* [RECORDS SUPPLIED]:
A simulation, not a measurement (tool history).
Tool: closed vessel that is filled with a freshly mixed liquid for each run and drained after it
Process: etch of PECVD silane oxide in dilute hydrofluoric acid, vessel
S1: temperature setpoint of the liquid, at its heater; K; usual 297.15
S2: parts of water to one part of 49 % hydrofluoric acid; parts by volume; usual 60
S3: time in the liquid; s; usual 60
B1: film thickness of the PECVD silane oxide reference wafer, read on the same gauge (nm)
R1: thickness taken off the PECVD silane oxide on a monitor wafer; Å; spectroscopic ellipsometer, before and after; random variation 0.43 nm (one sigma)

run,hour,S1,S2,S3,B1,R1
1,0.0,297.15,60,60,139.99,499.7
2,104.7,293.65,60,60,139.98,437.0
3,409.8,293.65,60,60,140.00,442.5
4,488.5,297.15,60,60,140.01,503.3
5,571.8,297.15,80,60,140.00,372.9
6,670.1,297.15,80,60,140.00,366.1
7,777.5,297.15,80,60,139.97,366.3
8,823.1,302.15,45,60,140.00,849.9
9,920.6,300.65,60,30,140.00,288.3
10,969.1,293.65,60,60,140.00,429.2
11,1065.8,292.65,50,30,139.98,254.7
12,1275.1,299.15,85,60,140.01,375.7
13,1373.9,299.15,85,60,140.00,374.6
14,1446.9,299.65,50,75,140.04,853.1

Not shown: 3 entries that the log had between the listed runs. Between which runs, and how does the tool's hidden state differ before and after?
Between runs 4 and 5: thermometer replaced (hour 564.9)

* [REQUIREMENT]:
Reproduce exactly the lines of the records above from the one with "8,823.1,302.15,45,60,140.00,849.9" to the one with "Not shown: 3", both included, and leave out everything else.

* [ANSWER AREA]:
8,823.1,302.15,45,60,140.00,849.9
9,920.6,300.65,60,30,140.00,288.3
10,969.1,293.65,60,60,140.00,429.2
11,1065.8,292.65,50,30,139.98,254.7
12,1275.1,299.15,85,60,140.01,375.7
13,1373.9,299.15,85,60,140.00,374.6
14,1446.9,299.65,50,75,140.04,853.1

Not shown: 3 entries that the log had between the listed runs. Between which runs, and how does the tool's hidden state differ before and after?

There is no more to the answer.